Information shown =>
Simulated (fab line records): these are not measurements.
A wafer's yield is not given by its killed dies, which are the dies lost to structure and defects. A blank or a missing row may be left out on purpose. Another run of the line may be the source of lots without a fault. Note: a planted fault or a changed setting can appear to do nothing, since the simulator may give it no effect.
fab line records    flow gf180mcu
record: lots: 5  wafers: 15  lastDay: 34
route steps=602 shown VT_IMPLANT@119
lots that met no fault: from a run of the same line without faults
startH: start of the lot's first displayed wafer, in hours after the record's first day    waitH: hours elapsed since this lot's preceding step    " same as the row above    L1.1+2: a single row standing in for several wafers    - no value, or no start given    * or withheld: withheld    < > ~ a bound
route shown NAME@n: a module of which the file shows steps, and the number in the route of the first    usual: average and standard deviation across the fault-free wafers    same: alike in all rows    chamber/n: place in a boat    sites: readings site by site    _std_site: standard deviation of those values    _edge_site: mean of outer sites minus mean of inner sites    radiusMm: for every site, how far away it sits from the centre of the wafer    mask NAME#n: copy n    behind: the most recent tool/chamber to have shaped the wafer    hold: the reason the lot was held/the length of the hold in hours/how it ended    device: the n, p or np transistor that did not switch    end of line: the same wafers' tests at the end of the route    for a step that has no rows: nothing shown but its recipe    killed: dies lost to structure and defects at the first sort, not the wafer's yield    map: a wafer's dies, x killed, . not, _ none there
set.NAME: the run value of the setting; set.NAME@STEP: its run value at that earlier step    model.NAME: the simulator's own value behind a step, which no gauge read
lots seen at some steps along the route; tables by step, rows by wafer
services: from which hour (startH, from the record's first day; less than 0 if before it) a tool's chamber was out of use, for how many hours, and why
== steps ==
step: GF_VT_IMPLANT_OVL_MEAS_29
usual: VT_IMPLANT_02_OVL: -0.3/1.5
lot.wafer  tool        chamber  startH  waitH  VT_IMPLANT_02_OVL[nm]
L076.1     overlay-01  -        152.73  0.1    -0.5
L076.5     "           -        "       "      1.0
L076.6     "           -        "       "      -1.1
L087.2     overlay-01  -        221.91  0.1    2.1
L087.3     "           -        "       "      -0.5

Required action =>
Word for word, restate the data above from its first line down to and including the line with "lots that met".

Exercise response =>
Simulated (fab line records): these are not measurements.
A wafer's yield is not given by its killed dies, which are the dies lost to structure and defects. A blank or a missing row may be left out on purpose. Another run of the line may be the source of lots without a fault. Note: a planted fault or a changed setting can appear to do nothing, since the simulator may give it no effect.
fab line records    flow gf180mcu
record: lots: 5  wafers: 15  lastDay: 34
route steps=602 shown VT_IMPLANT@119
lots that met no fault: from a run of the same line without faults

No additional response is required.